→ Exercise:
Using the records below, repeat exactly the lines from the one holding "lots with no" through the one holding "step: SKY_METAL3_DESCUM_15", both ends included, and no others.

→ Given information:
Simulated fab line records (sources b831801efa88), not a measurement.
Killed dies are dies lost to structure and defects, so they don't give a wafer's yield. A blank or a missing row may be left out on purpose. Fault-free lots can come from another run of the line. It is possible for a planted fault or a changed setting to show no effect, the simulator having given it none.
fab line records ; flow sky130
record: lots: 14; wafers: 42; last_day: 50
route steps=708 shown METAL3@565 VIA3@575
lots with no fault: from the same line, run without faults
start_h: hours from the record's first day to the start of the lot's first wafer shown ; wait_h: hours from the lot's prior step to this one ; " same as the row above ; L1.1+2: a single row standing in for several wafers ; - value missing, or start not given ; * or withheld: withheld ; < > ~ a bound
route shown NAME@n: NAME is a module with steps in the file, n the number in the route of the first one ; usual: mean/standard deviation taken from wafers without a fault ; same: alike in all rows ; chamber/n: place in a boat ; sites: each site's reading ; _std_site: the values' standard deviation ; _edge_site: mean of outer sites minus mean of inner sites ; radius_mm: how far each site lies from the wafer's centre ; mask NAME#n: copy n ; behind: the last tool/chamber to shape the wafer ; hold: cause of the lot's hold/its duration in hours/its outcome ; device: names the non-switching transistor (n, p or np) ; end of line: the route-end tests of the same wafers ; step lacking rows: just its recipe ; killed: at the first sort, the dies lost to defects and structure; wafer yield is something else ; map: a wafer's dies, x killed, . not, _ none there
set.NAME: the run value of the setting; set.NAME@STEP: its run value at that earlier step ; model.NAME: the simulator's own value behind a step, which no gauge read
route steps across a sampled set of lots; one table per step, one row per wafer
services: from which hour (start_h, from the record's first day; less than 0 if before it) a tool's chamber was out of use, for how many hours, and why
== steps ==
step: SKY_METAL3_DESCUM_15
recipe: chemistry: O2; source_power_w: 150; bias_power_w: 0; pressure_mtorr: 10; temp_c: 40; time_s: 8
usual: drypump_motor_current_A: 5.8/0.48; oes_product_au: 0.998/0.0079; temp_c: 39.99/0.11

→ Exercise output:
lots with no fault: from the same line, run without faults
start_h: hours from the record's first day to the start of the lot's first wafer shown ; wait_h: hours from the lot's prior step to this one ; " same as the row above ; L1.1+2: a single row standing in for several wafers ; - value missing, or start not given ; * or withheld: withheld ; < > ~ a bound
route shown NAME@n: NAME is a module with steps in the file, n the number in the route of the first one ; usual: mean/standard deviation taken from wafers without a fault ; same: alike in all rows ; chamber/n: place in a boat ; sites: each site's reading ; _std_site: the values' standard deviation ; _edge_site: mean of outer sites minus mean of inner sites ; radius_mm: how far each site lies from the wafer's centre ; mask NAME#n: copy n ; behind: the last tool/chamber to shape the wafer ; hold: cause of the lot's hold/its duration in hours/its outcome ; device: names the non-switching transistor (n, p or np) ; end of line: the route-end tests of the same wafers ; step lacking rows: just its recipe ; killed: at the first sort, the dies lost to defects and structure; wafer yield is something else ; map: a wafer's dies, x killed, . not, _ none there
set.NAME: the run value of the setting; set.NAME@STEP: its run value at that earlier step ; model.NAME: the simulator's own value behind a step, which no gauge read
route steps across a sampled set of lots; one table per step, one row per wafer
services: from which hour (start_h, from the record's first day; less than 0 if before it) a tool's chamber was out of use, for how many hours, and why
== steps ==
step: SKY_METAL3_DESCUM_15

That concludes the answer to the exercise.